- - - -
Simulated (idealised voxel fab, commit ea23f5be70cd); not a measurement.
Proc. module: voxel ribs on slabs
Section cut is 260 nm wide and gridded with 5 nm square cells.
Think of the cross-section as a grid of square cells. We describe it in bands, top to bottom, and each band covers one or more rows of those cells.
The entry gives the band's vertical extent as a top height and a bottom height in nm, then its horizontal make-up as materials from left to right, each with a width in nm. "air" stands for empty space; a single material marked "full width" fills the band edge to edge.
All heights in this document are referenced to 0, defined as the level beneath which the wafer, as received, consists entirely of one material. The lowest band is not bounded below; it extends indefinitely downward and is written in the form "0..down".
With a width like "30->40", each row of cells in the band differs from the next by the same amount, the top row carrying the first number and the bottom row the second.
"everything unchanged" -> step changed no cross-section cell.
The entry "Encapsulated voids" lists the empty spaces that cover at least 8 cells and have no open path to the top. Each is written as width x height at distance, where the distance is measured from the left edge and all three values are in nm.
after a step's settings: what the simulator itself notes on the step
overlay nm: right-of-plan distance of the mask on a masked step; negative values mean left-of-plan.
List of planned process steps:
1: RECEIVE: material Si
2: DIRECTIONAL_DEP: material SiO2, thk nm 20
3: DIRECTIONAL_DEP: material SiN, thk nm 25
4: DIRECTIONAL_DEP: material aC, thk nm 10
- - - -

**WORK TASK**
Reproduce the entries above in full, precisely as written.

**ANSWER AREA**
Simulated (idealised voxel fab, commit ea23f5be70cd); not a measurement.
Proc. module: voxel ribs on slabs
Section cut is 260 nm wide and gridded with 5 nm square cells.
Think of the cross-section as a grid of square cells. We describe it in bands, top to bottom, and each band covers one or more rows of those cells.
The entry gives the band's vertical extent as a top height and a bottom height in nm, then its horizontal make-up as materials from left to right, each with a width in nm. "air" stands for empty space; a single material marked "full width" fills the band edge to edge.
All heights in this document are referenced to 0, defined as the level beneath which the wafer, as received, consists entirely of one material. The lowest band is not bounded below; it extends indefinitely downward and is written in the form "0..down".
With a width like "30->40", each row of cells in the band differs from the next by the same amount, the top row carrying the first number and the bottom row the second.
"everything unchanged" -> step changed no cross-section cell.
The entry "Encapsulated voids" lists the empty spaces that cover at least 8 cells and have no open path to the top. Each is written as width x height at distance, where the distance is measured from the left edge and all three values are in nm.
after a step's settings: what the simulator itself notes on the step
overlay nm: right-of-plan distance of the mask on a masked step; negative values mean left-of-plan.
List of planned process steps:
1: RECEIVE: material Si
2: DIRECTIONAL_DEP: material SiO2, thk nm 20
3: DIRECTIONAL_DEP: material SiN, thk nm 25
4: DIRECTIONAL_DEP: material aC, thk nm 10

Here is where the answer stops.